= Beginning of Section =

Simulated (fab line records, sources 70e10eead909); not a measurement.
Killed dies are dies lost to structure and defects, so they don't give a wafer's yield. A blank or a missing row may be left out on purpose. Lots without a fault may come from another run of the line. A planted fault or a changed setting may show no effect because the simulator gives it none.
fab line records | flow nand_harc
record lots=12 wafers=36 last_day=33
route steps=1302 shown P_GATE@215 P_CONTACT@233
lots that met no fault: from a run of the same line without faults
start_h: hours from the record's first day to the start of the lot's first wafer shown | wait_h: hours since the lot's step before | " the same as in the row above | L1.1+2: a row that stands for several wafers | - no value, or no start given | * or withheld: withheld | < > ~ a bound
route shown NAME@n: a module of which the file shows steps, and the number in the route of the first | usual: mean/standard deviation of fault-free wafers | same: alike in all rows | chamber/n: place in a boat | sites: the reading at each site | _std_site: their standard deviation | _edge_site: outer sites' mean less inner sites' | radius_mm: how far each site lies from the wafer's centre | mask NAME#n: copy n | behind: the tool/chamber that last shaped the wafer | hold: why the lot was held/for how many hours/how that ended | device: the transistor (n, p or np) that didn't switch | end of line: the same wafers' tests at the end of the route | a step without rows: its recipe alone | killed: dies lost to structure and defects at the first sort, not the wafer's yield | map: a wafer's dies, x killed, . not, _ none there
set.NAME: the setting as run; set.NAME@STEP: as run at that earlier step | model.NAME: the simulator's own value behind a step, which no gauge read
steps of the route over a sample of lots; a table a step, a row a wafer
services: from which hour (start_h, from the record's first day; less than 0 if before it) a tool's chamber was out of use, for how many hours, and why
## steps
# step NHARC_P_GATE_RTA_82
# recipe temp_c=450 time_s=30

= End of Section =

## WORK INSTRUCTION
Output each entry precisely as given.

## TASK OUTPUT
Simulated (fab line records, sources 70e10eead909); not a measurement.
Killed dies are dies lost to structure and defects, so they don't give a wafer's yield. A blank or a missing row may be left out on purpose. Lots without a fault may come from another run of the line. A planted fault or a changed setting may show no effect because the simulator gives it none.
fab line records | flow nand_harc
record lots=12 wafers=36 last_day=33
route steps=1302 shown P_GATE@215 P_CONTACT@233
lots that met no fault: from a run of the same line without faults
start_h: hours from the record's first day to the start of the lot's first wafer shown | wait_h: hours since the lot's step before | " the same as in the row above | L1.1+2: a row that stands for several wafers | - no value, or no start given | * or withheld: withheld | < > ~ a bound
route shown NAME@n: a module of which the file shows steps, and the number in the route of the first | usual: mean/standard deviation of fault-free wafers | same: alike in all rows | chamber/n: place in a boat | sites: the reading at each site | _std_site: their standard deviation | _edge_site: outer sites' mean less inner sites' | radius_mm: how far each site lies from the wafer's centre | mask NAME#n: copy n | behind: the tool/chamber that last shaped the wafer | hold: why the lot was held/for how many hours/how that ended | device: the transistor (n, p or np) that didn't switch | end of line: the same wafers' tests at the end of the route | a step without rows: its recipe alone | killed: dies lost to structure and defects at the first sort, not the wafer's yield | map: a wafer's dies, x killed, . not, _ none there
set.NAME: the setting as run; set.NAME@STEP: as run at that earlier step | model.NAME: the simulator's own value behind a step, which no gauge read
steps of the route over a sample of lots; a table a step, a row a wafer
services: from which hour (start_h, from the record's first day; less than 0 if before it) a tool's chamber was out of use, for how many hours, and why
## steps
# step NHARC_P_GATE_RTA_82
# recipe temp_c=450 time_s=30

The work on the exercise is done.